**DATA EXTRACTS**
┌──

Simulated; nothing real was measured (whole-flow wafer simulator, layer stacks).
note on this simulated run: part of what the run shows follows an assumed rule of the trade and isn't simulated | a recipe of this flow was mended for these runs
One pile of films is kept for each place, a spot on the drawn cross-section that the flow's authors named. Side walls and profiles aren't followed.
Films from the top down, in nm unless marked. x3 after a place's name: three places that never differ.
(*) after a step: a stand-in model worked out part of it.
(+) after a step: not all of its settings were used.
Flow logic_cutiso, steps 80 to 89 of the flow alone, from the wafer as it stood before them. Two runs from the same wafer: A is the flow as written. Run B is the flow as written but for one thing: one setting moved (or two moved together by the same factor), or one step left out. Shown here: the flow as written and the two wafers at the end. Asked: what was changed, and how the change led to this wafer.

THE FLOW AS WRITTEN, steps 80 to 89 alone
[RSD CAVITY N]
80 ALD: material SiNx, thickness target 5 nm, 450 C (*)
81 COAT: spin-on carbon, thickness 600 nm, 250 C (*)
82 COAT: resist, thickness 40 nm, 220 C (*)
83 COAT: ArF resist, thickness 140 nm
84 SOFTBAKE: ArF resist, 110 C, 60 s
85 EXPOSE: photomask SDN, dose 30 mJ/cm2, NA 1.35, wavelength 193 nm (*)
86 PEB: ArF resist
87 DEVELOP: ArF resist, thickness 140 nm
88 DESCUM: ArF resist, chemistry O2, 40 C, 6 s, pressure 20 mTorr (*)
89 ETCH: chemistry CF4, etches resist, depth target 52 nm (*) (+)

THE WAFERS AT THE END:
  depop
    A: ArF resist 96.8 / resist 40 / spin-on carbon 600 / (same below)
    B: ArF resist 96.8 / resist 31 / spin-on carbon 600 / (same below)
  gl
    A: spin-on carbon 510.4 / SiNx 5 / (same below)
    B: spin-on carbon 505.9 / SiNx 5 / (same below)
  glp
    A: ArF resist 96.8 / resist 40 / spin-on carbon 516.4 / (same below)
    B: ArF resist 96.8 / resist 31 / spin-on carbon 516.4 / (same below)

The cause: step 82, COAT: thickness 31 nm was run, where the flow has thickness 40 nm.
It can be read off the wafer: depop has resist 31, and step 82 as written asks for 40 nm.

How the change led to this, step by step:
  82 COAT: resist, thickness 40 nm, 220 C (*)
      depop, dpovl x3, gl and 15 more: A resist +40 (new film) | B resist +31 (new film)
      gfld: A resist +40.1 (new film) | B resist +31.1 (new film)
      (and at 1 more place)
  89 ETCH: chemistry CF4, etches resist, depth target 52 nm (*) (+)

└──

**TASK ITEM**
Go through the data above from its first line and copy each line exactly, stopping once the line with "83 COAT: ArF resist, thickness 140 nm" has been copied.

**ANSWER AREA**
Simulated; nothing real was measured (whole-flow wafer simulator, layer stacks).
note on this simulated run: part of what the run shows follows an assumed rule of the trade and isn't simulated | a recipe of this flow was mended for these runs
One pile of films is kept for each place, a spot on the drawn cross-section that the flow's authors named. Side walls and profiles aren't followed.
Films from the top down, in nm unless marked. x3 after a place's name: three places that never differ.
(*) after a step: a stand-in model worked out part of it.
(+) after a step: not all of its settings were used.
Flow logic_cutiso, steps 80 to 89 of the flow alone, from the wafer as it stood before them. Two runs from the same wafer: A is the flow as written. Run B is the flow as written but for one thing: one setting moved (or two moved together by the same factor), or one step left out. Shown here: the flow as written and the two wafers at the end. Asked: what was changed, and how the change led to this wafer.

THE FLOW AS WRITTEN, steps 80 to 89 alone
[RSD CAVITY N]
80 ALD: material SiNx, thickness target 5 nm, 450 C (*)
81 COAT: spin-on carbon, thickness 600 nm, 250 C (*)
82 COAT: resist, thickness 40 nm, 220 C (*)
83 COAT: ArF resist, thickness 140 nm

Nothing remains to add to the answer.